#### [Given records]
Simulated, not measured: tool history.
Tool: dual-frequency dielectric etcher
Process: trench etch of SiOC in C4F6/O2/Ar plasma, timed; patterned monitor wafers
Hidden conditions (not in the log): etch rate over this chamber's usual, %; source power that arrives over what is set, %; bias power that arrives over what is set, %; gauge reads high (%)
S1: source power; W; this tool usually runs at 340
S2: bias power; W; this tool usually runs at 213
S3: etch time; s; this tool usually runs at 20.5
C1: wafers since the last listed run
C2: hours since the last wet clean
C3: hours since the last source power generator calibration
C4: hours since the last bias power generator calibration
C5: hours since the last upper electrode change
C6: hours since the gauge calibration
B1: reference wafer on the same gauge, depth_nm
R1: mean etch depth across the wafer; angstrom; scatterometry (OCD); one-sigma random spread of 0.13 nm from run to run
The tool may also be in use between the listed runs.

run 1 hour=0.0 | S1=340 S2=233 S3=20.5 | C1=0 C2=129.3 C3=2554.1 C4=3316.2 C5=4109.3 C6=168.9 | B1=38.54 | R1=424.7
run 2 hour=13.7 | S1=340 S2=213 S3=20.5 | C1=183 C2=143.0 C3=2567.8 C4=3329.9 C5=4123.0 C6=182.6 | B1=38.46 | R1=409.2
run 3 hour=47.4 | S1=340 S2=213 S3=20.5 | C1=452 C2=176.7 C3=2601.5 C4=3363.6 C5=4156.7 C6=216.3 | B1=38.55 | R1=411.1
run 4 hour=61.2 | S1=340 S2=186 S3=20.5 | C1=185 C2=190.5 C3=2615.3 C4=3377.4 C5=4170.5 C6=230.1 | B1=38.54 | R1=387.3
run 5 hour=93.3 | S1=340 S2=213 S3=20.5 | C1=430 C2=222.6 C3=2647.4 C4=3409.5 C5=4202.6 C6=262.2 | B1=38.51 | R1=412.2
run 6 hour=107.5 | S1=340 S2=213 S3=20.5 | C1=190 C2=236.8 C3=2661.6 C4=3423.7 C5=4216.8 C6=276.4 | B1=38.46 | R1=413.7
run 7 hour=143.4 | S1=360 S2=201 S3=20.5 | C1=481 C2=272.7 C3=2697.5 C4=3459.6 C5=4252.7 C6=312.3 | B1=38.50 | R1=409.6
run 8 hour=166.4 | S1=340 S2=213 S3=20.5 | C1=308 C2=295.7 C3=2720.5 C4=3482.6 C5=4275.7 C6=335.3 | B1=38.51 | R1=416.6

#### [Work order]
All lines from the opening of the records through the line where "R1: mean etch" occurs are to be output verbatim. No other line belongs in the answer.

#### [Your response]
Simulated, not measured: tool history.
Tool: dual-frequency dielectric etcher
Process: trench etch of SiOC in C4F6/O2/Ar plasma, timed; patterned monitor wafers
Hidden conditions (not in the log): etch rate over this chamber's usual, %; source power that arrives over what is set, %; bias power that arrives over what is set, %; gauge reads high (%)
S1: source power; W; this tool usually runs at 340
S2: bias power; W; this tool usually runs at 213
S3: etch time; s; this tool usually runs at 20.5
C1: wafers since the last listed run
C2: hours since the last wet clean
C3: hours since the last source power generator calibration
C4: hours since the last bias power generator calibration
C5: hours since the last upper electrode change
C6: hours since the gauge calibration
B1: reference wafer on the same gauge, depth_nm
R1: mean etch depth across the wafer; angstrom; scatterometry (OCD); one-sigma random spread of 0.13 nm from run to run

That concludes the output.